> [Recorded data]
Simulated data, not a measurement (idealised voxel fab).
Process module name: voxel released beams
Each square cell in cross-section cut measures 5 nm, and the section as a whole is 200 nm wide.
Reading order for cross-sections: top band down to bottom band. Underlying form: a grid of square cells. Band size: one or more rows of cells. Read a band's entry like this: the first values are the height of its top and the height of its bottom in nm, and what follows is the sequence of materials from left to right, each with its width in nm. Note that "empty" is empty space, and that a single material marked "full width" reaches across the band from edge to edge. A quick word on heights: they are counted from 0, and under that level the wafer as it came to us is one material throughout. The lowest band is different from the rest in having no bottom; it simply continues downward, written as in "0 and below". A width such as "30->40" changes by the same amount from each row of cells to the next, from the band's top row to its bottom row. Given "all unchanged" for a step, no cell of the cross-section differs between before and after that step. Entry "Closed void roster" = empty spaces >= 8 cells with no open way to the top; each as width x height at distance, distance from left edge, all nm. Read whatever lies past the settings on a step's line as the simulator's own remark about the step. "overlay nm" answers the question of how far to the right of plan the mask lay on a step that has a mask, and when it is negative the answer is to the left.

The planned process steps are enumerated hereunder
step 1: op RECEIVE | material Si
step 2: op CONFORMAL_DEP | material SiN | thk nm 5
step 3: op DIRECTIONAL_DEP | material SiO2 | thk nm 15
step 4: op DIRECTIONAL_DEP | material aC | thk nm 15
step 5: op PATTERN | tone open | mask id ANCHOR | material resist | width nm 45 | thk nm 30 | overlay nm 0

> [Requirement]
The full listing needs to be transcribed exactly.

> [Solution]
Simulated data, not a measurement (idealised voxel fab).
Process module name: voxel released beams
Each square cell in cross-section cut measures 5 nm, and the section as a whole is 200 nm wide.
Reading order for cross-sections: top band down to bottom band. Underlying form: a grid of square cells. Band size: one or more rows of cells. Read a band's entry like this: the first values are the height of its top and the height of its bottom in nm, and what follows is the sequence of materials from left to right, each with its width in nm. Note that "empty" is empty space, and that a single material marked "full width" reaches across the band from edge to edge. A quick word on heights: they are counted from 0, and under that level the wafer as it came to us is one material throughout. The lowest band is different from the rest in having no bottom; it simply continues downward, written as in "0 and below". A width such as "30->40" changes by the same amount from each row of cells to the next, from the band's top row to its bottom row. Given "all unchanged" for a step, no cell of the cross-section differs between before and after that step. Entry "Closed void roster" = empty spaces >= 8 cells with no open way to the top; each as width x height at distance, distance from left edge, all nm. Read whatever lies past the settings on a step's line as the simulator's own remark about the step. "overlay nm" answers the question of how far to the right of plan the mask lay on a step that has a mask, and when it is negative the answer is to the left.

The planned process steps are enumerated hereunder
step 1: op RECEIVE | material Si
step 2: op CONFORMAL_DEP | material SiN | thk nm 5
step 3: op DIRECTIONAL_DEP | material SiO2 | thk nm 15
step 4: op DIRECTIONAL_DEP | material aC | thk nm 15
step 5: op PATTERN | tone open | mask id ANCHOR | material resist | width nm 45 | thk nm 30 | overlay nm 0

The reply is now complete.